Activity — All of the data, from the first line to the last, should be reproduced without alteration.

####################

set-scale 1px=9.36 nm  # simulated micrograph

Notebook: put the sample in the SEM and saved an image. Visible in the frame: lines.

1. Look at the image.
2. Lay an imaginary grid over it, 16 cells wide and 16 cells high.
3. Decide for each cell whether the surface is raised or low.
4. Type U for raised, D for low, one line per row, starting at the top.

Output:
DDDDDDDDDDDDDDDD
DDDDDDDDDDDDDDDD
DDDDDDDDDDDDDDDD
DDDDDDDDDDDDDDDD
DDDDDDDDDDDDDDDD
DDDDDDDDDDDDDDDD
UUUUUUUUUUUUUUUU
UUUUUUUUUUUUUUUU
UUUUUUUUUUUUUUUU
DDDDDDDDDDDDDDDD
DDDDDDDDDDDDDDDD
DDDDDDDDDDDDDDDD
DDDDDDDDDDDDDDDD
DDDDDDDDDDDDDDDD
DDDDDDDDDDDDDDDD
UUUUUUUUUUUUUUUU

####################

Task solution —
set-scale 1px=9.36 nm  # simulated micrograph

Notebook: put the sample in the SEM and saved an image. Visible in the frame: lines.

1. Look at the image.
2. Lay an imaginary grid over it, 16 cells wide and 16 cells high.
3. Decide for each cell whether the surface is raised or low.
4. Type U for raised, D for low, one line per row, starting at the top.

Output:
DDDDDDDDDDDDDDDD
DDDDDDDDDDDDDDDD
DDDDDDDDDDDDDDDD
DDDDDDDDDDDDDDDD
DDDDDDDDDDDDDDDD
DDDDDDDDDDDDDDDD
UUUUUUUUUUUUUUUU
UUUUUUUUUUUUUUUU
UUUUUUUUUUUUUUUU
DDDDDDDDDDDDDDDD
DDDDDDDDDDDDDDDD
DDDDDDDDDDDDDDDD
DDDDDDDDDDDDDDDD
DDDDDDDDDDDDDDDD
DDDDDDDDDDDDDDDD
UUUUUUUUUUUUUUUU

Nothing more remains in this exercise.